· · · ·

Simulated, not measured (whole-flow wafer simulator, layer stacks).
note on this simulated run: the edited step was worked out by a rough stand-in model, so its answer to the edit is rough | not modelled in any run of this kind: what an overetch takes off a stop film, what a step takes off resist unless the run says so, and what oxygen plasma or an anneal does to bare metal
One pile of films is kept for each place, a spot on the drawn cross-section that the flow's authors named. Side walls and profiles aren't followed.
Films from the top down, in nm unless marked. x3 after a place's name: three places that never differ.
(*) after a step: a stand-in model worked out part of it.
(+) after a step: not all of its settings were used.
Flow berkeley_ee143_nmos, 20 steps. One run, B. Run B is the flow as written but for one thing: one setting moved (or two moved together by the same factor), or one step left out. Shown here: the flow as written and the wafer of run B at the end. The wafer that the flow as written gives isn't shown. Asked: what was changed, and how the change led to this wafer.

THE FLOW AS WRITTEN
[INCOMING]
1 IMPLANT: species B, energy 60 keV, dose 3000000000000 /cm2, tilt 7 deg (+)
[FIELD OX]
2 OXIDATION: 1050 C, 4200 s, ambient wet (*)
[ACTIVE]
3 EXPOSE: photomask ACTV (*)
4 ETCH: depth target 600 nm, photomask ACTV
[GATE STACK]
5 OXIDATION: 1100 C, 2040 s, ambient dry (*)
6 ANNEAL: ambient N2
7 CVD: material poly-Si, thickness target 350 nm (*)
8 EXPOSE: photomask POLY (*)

· · · ·

→ **ACTIVITY**: Word for word, restate all of the records.

→ **YOUR SOLUTION**:
Simulated, not measured (whole-flow wafer simulator, layer stacks).
note on this simulated run: the edited step was worked out by a rough stand-in model, so its answer to the edit is rough | not modelled in any run of this kind: what an overetch takes off a stop film, what a step takes off resist unless the run says so, and what oxygen plasma or an anneal does to bare metal
One pile of films is kept for each place, a spot on the drawn cross-section that the flow's authors named. Side walls and profiles aren't followed.
Films from the top down, in nm unless marked. x3 after a place's name: three places that never differ.
(*) after a step: a stand-in model worked out part of it.
(+) after a step: not all of its settings were used.
Flow berkeley_ee143_nmos, 20 steps. One run, B. Run B is the flow as written but for one thing: one setting moved (or two moved together by the same factor), or one step left out. Shown here: the flow as written and the wafer of run B at the end. The wafer that the flow as written gives isn't shown. Asked: what was changed, and how the change led to this wafer.

THE FLOW AS WRITTEN
[INCOMING]
1 IMPLANT: species B, energy 60 keV, dose 3000000000000 /cm2, tilt 7 deg (+)
[FIELD OX]
2 OXIDATION: 1050 C, 4200 s, ambient wet (*)
[ACTIVE]
3 EXPOSE: photomask ACTV (*)
4 ETCH: depth target 600 nm, photomask ACTV
[GATE STACK]
5 OXIDATION: 1100 C, 2040 s, ambient dry (*)
6 ANNEAL: ambient N2
7 CVD: material poly-Si, thickness target 350 nm (*)
8 EXPOSE: photomask POLY (*)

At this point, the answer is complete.